Top of Data section

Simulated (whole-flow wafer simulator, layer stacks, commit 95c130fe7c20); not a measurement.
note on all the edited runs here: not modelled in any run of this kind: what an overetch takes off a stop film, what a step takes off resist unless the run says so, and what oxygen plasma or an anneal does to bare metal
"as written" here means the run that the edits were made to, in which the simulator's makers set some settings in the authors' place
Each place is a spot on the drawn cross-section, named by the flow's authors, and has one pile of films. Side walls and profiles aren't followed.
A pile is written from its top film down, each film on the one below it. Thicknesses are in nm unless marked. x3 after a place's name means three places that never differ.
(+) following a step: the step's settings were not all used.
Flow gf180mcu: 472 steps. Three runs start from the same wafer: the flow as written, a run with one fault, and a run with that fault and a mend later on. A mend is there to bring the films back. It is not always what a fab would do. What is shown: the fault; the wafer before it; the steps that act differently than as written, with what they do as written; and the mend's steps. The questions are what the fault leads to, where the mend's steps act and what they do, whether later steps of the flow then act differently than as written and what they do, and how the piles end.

Bottom of Data section

◆ Exercise: Using the data above, reproduce exactly the lines between those holding "note on all" and "(+) following a", inclusive, and no others.

◆ Exercise answer:
note on all the edited runs here: not modelled in any run of this kind: what an overetch takes off a stop film, what a step takes off resist unless the run says so, and what oxygen plasma or an anneal does to bare metal
"as written" here means the run that the edits were made to, in which the simulator's makers set some settings in the authors' place
Each place is a spot on the drawn cross-section, named by the flow's authors, and has one pile of films. Side walls and profiles aren't followed.
A pile is written from its top film down, each film on the one below it. Thicknesses are in nm unless marked. x3 after a place's name means three places that never differ.
(+) following a step: the step's settings were not all used.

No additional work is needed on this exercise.